> [REQUIREMENT]: Output all of the records exactly, word for word.

==== EXTRACTED RECORDS ====
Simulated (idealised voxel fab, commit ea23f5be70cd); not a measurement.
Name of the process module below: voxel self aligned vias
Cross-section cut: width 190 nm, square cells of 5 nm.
====

> [WRITTEN ANSWER]:
Simulated (idealised voxel fab, commit ea23f5be70cd); not a measurement.
Name of the process module below: voxel self aligned vias
Cross-section cut: width 190 nm, square cells of 5 nm.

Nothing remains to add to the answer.